━━━━━━━━━━

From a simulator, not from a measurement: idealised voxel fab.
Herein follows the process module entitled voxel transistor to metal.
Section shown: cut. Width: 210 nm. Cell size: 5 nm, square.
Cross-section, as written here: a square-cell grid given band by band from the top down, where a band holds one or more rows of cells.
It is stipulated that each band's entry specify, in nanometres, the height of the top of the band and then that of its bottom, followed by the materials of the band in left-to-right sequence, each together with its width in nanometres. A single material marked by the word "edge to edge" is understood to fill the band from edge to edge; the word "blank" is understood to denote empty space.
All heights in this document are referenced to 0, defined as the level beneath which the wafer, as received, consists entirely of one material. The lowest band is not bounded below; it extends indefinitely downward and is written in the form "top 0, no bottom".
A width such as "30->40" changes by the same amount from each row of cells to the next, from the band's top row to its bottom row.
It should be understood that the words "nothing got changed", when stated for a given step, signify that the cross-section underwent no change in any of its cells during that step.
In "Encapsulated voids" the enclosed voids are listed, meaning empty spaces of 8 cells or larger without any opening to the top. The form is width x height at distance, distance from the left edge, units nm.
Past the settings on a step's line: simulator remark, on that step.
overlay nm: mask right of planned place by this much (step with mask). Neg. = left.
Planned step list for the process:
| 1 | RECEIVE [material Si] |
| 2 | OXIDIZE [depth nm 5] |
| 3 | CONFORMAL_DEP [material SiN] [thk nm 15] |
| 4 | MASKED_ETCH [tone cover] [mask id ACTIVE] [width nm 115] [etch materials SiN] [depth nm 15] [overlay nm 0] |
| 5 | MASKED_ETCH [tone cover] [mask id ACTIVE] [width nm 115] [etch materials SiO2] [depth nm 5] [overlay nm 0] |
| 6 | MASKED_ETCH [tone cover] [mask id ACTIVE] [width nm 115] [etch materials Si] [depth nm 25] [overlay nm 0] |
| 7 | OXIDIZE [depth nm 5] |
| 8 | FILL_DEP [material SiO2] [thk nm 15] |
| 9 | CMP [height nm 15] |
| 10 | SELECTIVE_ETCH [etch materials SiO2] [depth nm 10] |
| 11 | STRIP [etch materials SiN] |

━━━━━━━━━━

Only one part of the material above is to be transcribed, namely the lines starting with the line that has "Planned step list" and going on through the line that has "nm 5] [overlay nm 0] |", exactly as they stand.

Planned step list for the process:
| 1 | RECEIVE [material Si] |
| 2 | OXIDIZE [depth nm 5] |
| 3 | CONFORMAL_DEP [material SiN] [thk nm 15] |
| 4 | MASKED_ETCH [tone cover] [mask id ACTIVE] [width nm 115] [etch materials SiN] [depth nm 15] [overlay nm 0] |
| 5 | MASKED_ETCH [tone cover] [mask id ACTIVE] [width nm 115] [etch materials SiO2] [depth nm 5] [overlay nm 0] |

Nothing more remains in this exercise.